Take the lines from the beginning of the data below through the line holding "cross-section cut | 215 nm wide | cells 5 nm" and return exactly those.

━━━━━━━━━━━━━━━━━━━━

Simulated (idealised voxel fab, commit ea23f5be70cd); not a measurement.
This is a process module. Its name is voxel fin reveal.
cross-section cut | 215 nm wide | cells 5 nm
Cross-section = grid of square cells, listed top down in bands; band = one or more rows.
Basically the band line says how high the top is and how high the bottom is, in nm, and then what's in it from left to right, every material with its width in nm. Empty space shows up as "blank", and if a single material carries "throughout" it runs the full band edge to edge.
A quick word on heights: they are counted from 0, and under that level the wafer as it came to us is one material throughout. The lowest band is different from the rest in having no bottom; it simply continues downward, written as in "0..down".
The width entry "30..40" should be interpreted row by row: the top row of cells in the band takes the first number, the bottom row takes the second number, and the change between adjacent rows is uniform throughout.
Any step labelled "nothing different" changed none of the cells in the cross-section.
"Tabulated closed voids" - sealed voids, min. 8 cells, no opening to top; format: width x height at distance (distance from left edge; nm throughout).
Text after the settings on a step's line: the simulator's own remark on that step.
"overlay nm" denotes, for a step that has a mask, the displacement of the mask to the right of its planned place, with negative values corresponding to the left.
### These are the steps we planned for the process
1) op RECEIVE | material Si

━━━━━━━━━━━━━━━━━━━━

» WRITTEN ANSWER
Simulated (idealised voxel fab, commit ea23f5be70cd); not a measurement.
This is a process module. Its name is voxel fin reveal.
cross-section cut | 215 nm wide | cells 5 nm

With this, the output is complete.